• [Dataset records]
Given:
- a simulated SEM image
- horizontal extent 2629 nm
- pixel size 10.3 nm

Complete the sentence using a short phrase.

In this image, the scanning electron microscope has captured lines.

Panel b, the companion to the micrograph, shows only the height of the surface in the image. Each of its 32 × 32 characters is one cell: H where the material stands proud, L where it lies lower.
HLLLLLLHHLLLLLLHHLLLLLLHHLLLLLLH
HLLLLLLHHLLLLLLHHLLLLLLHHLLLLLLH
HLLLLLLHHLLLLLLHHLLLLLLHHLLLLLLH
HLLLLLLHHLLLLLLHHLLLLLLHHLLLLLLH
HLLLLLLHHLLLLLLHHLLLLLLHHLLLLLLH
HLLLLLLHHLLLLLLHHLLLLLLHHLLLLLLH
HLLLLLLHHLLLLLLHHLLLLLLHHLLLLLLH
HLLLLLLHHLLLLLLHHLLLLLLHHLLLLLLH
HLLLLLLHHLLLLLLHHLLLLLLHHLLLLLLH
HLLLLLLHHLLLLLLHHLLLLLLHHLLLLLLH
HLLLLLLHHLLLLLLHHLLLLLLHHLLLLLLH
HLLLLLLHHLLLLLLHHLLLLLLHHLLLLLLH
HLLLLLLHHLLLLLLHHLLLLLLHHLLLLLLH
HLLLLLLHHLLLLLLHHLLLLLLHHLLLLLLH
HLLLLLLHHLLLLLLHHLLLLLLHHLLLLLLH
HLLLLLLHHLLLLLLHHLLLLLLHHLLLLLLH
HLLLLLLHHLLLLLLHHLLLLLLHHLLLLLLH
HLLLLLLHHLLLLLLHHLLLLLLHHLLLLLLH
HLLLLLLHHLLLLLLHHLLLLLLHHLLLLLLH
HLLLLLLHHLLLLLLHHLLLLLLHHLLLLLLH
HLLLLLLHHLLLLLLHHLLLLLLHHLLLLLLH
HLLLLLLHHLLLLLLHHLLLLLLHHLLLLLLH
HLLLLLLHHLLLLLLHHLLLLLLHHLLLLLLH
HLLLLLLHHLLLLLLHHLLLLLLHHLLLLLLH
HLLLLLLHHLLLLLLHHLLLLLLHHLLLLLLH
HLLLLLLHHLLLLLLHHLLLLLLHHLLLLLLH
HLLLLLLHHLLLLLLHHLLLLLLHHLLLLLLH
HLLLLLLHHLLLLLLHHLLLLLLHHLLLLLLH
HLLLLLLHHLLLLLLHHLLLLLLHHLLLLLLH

• [Work instruction] Reproduce exactly, and only, the lines from the start of the entries through the one that contains "In this image, the".

• [Written solution]
Given:
- a simulated SEM image
- horizontal extent 2629 nm
- pixel size 10.3 nm

Complete the sentence using a short phrase.

In this image, the scanning electron microscope has captured lines.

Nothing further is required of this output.